Excerpted data ->
**********
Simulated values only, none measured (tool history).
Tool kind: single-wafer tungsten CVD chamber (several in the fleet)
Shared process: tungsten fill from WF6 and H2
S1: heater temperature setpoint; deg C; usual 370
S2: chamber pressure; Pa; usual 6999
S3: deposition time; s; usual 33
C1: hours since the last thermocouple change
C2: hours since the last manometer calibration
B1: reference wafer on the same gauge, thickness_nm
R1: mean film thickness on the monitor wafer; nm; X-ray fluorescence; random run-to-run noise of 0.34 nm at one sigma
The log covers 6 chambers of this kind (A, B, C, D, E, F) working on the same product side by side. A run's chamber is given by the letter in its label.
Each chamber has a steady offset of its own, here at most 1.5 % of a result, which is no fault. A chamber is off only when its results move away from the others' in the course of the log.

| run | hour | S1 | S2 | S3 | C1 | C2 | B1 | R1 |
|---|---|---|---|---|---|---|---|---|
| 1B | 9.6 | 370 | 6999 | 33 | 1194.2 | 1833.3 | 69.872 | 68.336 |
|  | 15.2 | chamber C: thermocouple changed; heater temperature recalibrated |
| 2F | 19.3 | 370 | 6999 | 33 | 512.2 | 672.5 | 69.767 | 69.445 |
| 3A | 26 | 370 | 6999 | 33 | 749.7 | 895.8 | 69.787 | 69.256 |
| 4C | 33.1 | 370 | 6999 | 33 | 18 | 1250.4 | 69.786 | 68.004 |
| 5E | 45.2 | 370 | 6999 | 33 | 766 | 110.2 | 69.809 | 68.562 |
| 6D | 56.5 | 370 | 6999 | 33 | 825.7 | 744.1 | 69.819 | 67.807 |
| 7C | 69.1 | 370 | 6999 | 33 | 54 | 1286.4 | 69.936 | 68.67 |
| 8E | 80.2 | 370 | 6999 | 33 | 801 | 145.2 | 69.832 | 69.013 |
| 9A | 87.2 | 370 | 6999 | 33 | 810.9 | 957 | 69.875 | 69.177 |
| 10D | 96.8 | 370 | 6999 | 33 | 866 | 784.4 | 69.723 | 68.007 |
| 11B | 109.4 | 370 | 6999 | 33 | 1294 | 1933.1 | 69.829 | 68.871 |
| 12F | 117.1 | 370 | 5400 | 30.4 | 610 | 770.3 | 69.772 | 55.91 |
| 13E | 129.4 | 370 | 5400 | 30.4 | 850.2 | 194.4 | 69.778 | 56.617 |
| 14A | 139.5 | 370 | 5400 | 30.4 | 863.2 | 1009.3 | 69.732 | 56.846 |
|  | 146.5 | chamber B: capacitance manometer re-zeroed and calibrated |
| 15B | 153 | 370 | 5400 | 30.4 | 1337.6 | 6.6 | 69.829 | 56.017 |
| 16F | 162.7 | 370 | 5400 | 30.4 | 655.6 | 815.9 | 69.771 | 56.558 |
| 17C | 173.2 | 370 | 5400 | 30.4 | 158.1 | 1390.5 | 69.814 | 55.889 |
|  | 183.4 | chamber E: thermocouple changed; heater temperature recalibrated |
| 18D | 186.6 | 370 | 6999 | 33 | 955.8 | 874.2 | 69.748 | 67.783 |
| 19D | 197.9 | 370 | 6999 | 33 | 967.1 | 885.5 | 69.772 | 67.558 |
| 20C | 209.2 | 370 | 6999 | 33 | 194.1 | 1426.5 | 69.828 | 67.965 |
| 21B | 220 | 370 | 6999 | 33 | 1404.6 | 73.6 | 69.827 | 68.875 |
**********

Required action ->
Each line from the start of the listing above through the line containing "R1: mean film" should be copied exactly, please, with no other lines added.

Exercise result ->
Simulated values only, none measured (tool history).
Tool kind: single-wafer tungsten CVD chamber (several in the fleet)
Shared process: tungsten fill from WF6 and H2
S1: heater temperature setpoint; deg C; usual 370
S2: chamber pressure; Pa; usual 6999
S3: deposition time; s; usual 33
C1: hours since the last thermocouple change
C2: hours since the last manometer calibration
B1: reference wafer on the same gauge, thickness_nm
R1: mean film thickness on the monitor wafer; nm; X-ray fluorescence; random run-to-run noise of 0.34 nm at one sigma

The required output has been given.